** EXERCISE **
Where the line containing "L869.2;1;682" appears, end your copy; everything from the first line of the records below up to and including it must be reproduced exactly.

** ENTRIES SUPPLIED **
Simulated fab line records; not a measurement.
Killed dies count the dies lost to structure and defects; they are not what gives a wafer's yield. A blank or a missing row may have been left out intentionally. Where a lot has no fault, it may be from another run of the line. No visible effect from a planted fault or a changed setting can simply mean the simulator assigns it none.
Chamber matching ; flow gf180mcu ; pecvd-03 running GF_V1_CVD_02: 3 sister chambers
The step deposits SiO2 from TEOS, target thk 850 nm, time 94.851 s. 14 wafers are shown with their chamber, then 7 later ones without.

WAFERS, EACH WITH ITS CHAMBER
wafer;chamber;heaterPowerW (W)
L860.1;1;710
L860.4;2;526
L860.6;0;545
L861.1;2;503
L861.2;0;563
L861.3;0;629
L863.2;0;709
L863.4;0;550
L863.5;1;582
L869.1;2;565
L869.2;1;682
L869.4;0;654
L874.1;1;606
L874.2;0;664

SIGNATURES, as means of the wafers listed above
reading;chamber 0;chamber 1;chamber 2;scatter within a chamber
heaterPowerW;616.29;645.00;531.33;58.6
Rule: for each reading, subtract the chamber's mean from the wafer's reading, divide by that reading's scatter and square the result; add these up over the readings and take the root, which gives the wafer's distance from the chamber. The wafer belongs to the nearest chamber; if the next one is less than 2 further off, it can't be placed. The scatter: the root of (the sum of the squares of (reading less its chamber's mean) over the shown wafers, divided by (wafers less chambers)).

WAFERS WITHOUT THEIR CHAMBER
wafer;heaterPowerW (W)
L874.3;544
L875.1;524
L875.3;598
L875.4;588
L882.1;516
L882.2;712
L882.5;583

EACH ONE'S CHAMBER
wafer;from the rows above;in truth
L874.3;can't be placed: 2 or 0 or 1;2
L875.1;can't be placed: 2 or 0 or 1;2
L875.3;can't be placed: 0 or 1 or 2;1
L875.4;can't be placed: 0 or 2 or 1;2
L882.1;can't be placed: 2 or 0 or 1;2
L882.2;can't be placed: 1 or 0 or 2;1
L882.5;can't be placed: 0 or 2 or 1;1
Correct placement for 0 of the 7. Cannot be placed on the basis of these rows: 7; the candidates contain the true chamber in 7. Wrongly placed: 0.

** TASK RESULT **
Simulated fab line records; not a measurement.
Killed dies count the dies lost to structure and defects; they are not what gives a wafer's yield. A blank or a missing row may have been left out intentionally. Where a lot has no fault, it may be from another run of the line. No visible effect from a planted fault or a changed setting can simply mean the simulator assigns it none.
Chamber matching ; flow gf180mcu ; pecvd-03 running GF_V1_CVD_02: 3 sister chambers
The step deposits SiO2 from TEOS, target thk 850 nm, time 94.851 s. 14 wafers are shown with their chamber, then 7 later ones without.

WAFERS, EACH WITH ITS CHAMBER
wafer;chamber;heaterPowerW (W)
L860.1;1;710
L860.4;2;526
L860.6;0;545
L861.1;2;503
L861.2;0;563
L861.3;0;629
L863.2;0;709
L863.4;0;550
L863.5;1;582
L869.1;2;565
L869.2;1;682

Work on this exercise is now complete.